THE DATA:
::::

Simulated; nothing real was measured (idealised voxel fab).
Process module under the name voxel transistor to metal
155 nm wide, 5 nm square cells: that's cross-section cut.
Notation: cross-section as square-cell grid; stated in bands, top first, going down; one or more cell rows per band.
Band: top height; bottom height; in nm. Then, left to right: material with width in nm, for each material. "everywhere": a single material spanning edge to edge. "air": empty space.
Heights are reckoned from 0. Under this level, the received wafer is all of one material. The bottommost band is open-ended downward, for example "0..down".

::::

ACTIVITY: A word-for-word copy of all the entries above is required.

EXPECTED ANSWER:
Simulated; nothing real was measured (idealised voxel fab).
Process module under the name voxel transistor to metal
155 nm wide, 5 nm square cells: that's cross-section cut.
Notation: cross-section as square-cell grid; stated in bands, top first, going down; one or more cell rows per band.
Band: top height; bottom height; in nm. Then, left to right: material with width in nm, for each material. "everywhere": a single material spanning edge to edge. "air": empty space.
Heights are reckoned from 0. Under this level, the received wafer is all of one material. The bottommost band is open-ended downward, for example "0..down".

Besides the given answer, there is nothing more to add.